BRIEF
Copy the lines exactly as they appear, starting with the first line of the records and ending with the line that contains "A step followed".

PROVIDED RECORDS
::::::::

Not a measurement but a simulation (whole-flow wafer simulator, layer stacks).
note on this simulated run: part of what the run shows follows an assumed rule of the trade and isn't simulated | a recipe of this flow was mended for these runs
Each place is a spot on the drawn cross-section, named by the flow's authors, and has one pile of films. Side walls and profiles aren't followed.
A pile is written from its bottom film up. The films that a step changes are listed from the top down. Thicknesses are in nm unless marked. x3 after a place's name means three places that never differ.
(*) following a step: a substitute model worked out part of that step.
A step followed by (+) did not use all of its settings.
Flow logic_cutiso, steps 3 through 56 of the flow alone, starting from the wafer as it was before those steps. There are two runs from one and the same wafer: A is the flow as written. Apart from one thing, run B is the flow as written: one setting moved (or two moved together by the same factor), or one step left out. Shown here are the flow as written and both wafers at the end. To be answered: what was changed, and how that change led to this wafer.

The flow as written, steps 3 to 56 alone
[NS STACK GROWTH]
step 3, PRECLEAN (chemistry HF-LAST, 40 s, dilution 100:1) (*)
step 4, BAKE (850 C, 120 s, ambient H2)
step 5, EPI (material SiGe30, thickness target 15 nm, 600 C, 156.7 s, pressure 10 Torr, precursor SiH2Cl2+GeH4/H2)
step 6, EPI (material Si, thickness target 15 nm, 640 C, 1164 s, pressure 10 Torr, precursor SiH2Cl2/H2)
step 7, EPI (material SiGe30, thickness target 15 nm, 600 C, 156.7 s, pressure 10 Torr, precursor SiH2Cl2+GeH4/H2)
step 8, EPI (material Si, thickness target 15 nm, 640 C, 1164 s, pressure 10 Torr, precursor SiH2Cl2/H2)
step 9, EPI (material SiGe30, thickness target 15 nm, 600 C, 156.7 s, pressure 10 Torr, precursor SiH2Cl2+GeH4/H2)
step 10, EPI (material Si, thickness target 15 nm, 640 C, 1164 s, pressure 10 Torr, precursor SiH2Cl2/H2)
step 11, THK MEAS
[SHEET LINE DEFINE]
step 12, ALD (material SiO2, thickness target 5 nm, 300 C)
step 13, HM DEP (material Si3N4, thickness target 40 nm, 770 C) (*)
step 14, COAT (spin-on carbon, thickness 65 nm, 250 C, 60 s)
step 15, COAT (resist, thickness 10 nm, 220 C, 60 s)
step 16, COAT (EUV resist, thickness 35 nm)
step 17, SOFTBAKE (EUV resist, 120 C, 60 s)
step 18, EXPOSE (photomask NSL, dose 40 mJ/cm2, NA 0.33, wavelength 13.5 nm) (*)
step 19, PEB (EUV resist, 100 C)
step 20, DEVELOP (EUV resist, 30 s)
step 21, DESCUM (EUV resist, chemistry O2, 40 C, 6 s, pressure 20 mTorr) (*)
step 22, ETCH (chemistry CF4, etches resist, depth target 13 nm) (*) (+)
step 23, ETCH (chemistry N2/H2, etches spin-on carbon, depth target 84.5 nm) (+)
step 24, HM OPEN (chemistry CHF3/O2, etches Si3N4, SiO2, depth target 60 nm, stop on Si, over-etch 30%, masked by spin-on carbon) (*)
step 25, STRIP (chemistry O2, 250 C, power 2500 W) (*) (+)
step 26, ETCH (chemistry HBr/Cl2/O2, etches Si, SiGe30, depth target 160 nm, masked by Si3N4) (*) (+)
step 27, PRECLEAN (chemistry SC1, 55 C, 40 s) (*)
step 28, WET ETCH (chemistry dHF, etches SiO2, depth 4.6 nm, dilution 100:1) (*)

::::::::

EXERCISE RESULT
Not a measurement but a simulation (whole-flow wafer simulator, layer stacks).
note on this simulated run: part of what the run shows follows an assumed rule of the trade and isn't simulated | a recipe of this flow was mended for these runs
Each place is a spot on the drawn cross-section, named by the flow's authors, and has one pile of films. Side walls and profiles aren't followed.
A pile is written from its bottom film up. The films that a step changes are listed from the top down. Thicknesses are in nm unless marked. x3 after a place's name means three places that never differ.
(*) following a step: a substitute model worked out part of that step.
A step followed by (+) did not use all of its settings.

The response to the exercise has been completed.